•••••
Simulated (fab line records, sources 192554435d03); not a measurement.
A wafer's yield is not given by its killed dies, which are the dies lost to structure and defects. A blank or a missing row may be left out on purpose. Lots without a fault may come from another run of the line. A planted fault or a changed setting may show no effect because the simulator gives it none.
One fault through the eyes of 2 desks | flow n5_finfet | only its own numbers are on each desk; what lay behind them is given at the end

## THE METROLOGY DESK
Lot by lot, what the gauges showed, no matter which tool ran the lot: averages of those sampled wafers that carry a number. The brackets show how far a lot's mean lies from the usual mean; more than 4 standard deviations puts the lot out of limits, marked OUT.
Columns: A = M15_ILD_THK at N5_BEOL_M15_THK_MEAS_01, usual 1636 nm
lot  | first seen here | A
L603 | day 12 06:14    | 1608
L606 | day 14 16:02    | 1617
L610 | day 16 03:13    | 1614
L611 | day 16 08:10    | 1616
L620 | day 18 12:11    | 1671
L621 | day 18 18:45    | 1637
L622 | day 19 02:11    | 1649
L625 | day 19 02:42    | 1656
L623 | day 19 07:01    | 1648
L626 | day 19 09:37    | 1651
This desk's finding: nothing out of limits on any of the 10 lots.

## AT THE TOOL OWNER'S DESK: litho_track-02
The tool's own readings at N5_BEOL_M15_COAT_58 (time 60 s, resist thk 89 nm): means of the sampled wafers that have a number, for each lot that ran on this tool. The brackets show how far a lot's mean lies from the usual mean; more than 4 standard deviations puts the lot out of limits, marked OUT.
•••••

→ **EXERCISE**
Output the whole listing above again, word for word.

→ **RESPONSE**
Simulated (fab line records, sources 192554435d03); not a measurement.
A wafer's yield is not given by its killed dies, which are the dies lost to structure and defects. A blank or a missing row may be left out on purpose. Lots without a fault may come from another run of the line. A planted fault or a changed setting may show no effect because the simulator gives it none.
One fault through the eyes of 2 desks | flow n5_finfet | only its own numbers are on each desk; what lay behind them is given at the end

## THE METROLOGY DESK
Lot by lot, what the gauges showed, no matter which tool ran the lot: averages of those sampled wafers that carry a number. The brackets show how far a lot's mean lies from the usual mean; more than 4 standard deviations puts the lot out of limits, marked OUT.
Columns: A = M15_ILD_THK at N5_BEOL_M15_THK_MEAS_01, usual 1636 nm
lot  | first seen here | A
L603 | day 12 06:14    | 1608
L606 | day 14 16:02    | 1617
L610 | day 16 03:13    | 1614
L611 | day 16 08:10    | 1616
L620 | day 18 12:11    | 1671
L621 | day 18 18:45    | 1637
L622 | day 19 02:11    | 1649
L625 | day 19 02:42    | 1656
L623 | day 19 07:01    | 1648
L626 | day 19 09:37    | 1651
This desk's finding: nothing out of limits on any of the 10 lots.

## AT THE TOOL OWNER'S DESK: litho_track-02
The tool's own readings at N5_BEOL_M15_COAT_58 (time 60 s, resist thk 89 nm): means of the sampled wafers that have a number, for each lot that ran on this tool. The brackets show how far a lot's mean lies from the usual mean; more than 4 standard deviations puts the lot out of limits, marked OUT.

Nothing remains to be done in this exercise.